_Requirement_
Would you give the data below back exactly as it reads?

_Data to examine_
■ ■ ■ ■

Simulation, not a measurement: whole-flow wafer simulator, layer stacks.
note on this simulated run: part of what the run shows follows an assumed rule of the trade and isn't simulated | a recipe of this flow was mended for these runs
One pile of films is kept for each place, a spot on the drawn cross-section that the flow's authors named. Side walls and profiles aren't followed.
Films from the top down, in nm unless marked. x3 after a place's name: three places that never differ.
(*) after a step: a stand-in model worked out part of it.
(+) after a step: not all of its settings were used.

■ ■ ■ ■

_Exercise solution_
Simulation, not a measurement: whole-flow wafer simulator, layer stacks.
note on this simulated run: part of what the run shows follows an assumed rule of the trade and isn't simulated | a recipe of this flow was mended for these runs
One pile of films is kept for each place, a spot on the drawn cross-section that the flow's authors named. Side walls and profiles aren't followed.
Films from the top down, in nm unless marked. x3 after a place's name: three places that never differ.
(*) after a step: a stand-in model worked out part of it.
(+) after a step: not all of its settings were used.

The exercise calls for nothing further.